— Data —
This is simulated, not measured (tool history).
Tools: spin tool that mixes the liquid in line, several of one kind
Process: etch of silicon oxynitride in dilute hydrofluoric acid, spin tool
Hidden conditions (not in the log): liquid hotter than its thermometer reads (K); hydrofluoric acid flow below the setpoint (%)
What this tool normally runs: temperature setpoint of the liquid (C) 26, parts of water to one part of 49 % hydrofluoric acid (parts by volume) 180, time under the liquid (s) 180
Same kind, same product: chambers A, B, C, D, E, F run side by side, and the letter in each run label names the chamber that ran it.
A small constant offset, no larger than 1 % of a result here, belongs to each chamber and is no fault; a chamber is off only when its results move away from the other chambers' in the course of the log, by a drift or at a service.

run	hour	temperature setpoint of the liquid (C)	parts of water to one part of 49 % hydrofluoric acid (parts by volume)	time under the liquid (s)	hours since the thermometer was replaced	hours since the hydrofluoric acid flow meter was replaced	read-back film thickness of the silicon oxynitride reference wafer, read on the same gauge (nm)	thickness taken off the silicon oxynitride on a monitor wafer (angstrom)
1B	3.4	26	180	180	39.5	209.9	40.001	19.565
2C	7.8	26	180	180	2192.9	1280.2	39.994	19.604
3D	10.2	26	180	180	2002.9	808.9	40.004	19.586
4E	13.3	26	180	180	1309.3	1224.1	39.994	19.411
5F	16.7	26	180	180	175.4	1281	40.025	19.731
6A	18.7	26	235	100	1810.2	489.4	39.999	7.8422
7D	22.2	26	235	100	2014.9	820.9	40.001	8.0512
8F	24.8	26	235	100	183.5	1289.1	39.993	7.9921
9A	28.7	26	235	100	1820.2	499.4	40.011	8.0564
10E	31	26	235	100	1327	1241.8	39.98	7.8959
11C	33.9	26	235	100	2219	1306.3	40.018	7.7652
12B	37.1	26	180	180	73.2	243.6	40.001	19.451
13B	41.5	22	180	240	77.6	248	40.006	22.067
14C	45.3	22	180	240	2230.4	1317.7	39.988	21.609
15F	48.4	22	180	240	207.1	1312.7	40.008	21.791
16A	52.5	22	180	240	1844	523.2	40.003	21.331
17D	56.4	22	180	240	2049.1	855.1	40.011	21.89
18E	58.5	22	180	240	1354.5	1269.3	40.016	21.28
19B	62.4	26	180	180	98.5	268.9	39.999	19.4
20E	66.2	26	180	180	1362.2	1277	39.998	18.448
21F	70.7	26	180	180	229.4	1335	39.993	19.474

— Work item —
Look in the material above for the line with "A small constant" and the line with "monitor wafer (angstrom)", and transcribe exactly those lines and all lines between them, nothing more.

— Response box —
A small constant offset, no larger than 1 % of a result here, belongs to each chamber and is no fault; a chamber is off only when its results move away from the other chambers' in the course of the log, by a drift or at a service.

run	hour	temperature setpoint of the liquid (C)	parts of water to one part of 49 % hydrofluoric acid (parts by volume)	time under the liquid (s)	hours since the thermometer was replaced	hours since the hydrofluoric acid flow meter was replaced	read-back film thickness of the silicon oxynitride reference wafer, read on the same gauge (nm)	thickness taken off the silicon oxynitride on a monitor wafer (angstrom)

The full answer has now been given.